■ DATA EXCERPTS
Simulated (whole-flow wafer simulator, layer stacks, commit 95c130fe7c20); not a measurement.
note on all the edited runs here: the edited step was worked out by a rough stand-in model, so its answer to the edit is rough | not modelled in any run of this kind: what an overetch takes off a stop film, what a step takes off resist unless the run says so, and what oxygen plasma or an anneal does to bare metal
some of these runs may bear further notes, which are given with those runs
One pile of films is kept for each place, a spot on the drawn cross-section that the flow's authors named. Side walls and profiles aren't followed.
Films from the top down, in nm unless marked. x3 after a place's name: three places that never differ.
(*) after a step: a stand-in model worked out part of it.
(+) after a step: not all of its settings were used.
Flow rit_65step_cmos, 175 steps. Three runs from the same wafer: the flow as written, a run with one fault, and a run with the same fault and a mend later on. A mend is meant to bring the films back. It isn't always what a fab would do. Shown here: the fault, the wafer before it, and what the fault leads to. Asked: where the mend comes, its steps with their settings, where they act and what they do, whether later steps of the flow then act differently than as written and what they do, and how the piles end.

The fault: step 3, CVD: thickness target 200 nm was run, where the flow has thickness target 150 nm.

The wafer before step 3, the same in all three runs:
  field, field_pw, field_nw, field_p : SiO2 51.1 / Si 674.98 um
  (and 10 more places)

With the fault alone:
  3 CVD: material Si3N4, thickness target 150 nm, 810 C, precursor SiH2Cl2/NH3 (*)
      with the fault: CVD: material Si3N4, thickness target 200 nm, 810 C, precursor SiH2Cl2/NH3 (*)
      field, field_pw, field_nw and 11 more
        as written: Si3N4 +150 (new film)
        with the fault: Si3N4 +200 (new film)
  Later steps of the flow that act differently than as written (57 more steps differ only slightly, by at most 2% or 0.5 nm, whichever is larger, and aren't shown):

■ WORK REQUEST
Each record above needs to be given again exactly as written.

■ EXERCISE SOLUTION
Simulated (whole-flow wafer simulator, layer stacks, commit 95c130fe7c20); not a measurement.
note on all the edited runs here: the edited step was worked out by a rough stand-in model, so its answer to the edit is rough | not modelled in any run of this kind: what an overetch takes off a stop film, what a step takes off resist unless the run says so, and what oxygen plasma or an anneal does to bare metal
some of these runs may bear further notes, which are given with those runs
One pile of films is kept for each place, a spot on the drawn cross-section that the flow's authors named. Side walls and profiles aren't followed.
Films from the top down, in nm unless marked. x3 after a place's name: three places that never differ.
(*) after a step: a stand-in model worked out part of it.
(+) after a step: not all of its settings were used.
Flow rit_65step_cmos, 175 steps. Three runs from the same wafer: the flow as written, a run with one fault, and a run with the same fault and a mend later on. A mend is meant to bring the films back. It isn't always what a fab would do. Shown here: the fault, the wafer before it, and what the fault leads to. Asked: where the mend comes, its steps with their settings, where they act and what they do, whether later steps of the flow then act differently than as written and what they do, and how the piles end.

The fault: step 3, CVD: thickness target 200 nm was run, where the flow has thickness target 150 nm.

The wafer before step 3, the same in all three runs:
  field, field_pw, field_nw, field_p : SiO2 51.1 / Si 674.98 um
  (and 10 more places)

With the fault alone:
  3 CVD: material Si3N4, thickness target 150 nm, 810 C, precursor SiH2Cl2/NH3 (*)
      with the fault: CVD: material Si3N4, thickness target 200 nm, 810 C, precursor SiH2Cl2/NH3 (*)
      field, field_pw, field_nw and 11 more
        as written: Si3N4 +150 (new film)
        with the fault: Si3N4 +200 (new film)
  Later steps of the flow that act differently than as written (57 more steps differ only slightly, by at most 2% or 0.5 nm, whichever is larger, and aren't shown):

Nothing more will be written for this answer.